## Work request:
Reproduce the records in full. Alter nothing.

## Data:
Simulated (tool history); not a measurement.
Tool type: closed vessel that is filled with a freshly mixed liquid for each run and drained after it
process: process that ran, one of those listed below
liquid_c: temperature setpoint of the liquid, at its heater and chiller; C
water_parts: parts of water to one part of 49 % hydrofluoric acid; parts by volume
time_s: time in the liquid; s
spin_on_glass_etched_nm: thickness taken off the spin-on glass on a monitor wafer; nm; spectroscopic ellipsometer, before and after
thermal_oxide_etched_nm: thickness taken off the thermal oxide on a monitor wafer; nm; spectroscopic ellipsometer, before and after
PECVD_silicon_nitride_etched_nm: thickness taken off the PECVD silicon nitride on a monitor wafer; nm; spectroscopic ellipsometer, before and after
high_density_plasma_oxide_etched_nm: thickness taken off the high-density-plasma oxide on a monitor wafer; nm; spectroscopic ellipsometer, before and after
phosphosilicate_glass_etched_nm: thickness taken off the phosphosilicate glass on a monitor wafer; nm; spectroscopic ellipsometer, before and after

## Exercise response:
Simulated (tool history); not a measurement.
Tool type: closed vessel that is filled with a freshly mixed liquid for each run and drained after it
process: process that ran, one of those listed below
liquid_c: temperature setpoint of the liquid, at its heater and chiller; C
water_parts: parts of water to one part of 49 % hydrofluoric acid; parts by volume
time_s: time in the liquid; s
spin_on_glass_etched_nm: thickness taken off the spin-on glass on a monitor wafer; nm; spectroscopic ellipsometer, before and after
thermal_oxide_etched_nm: thickness taken off the thermal oxide on a monitor wafer; nm; spectroscopic ellipsometer, before and after
PECVD_silicon_nitride_etched_nm: thickness taken off the PECVD silicon nitride on a monitor wafer; nm; spectroscopic ellipsometer, before and after
high_density_plasma_oxide_etched_nm: thickness taken off the high-density-plasma oxide on a monitor wafer; nm; spectroscopic ellipsometer, before and after
phosphosilicate_glass_etched_nm: thickness taken off the phosphosilicate glass on a monitor wafer; nm; spectroscopic ellipsometer, before and after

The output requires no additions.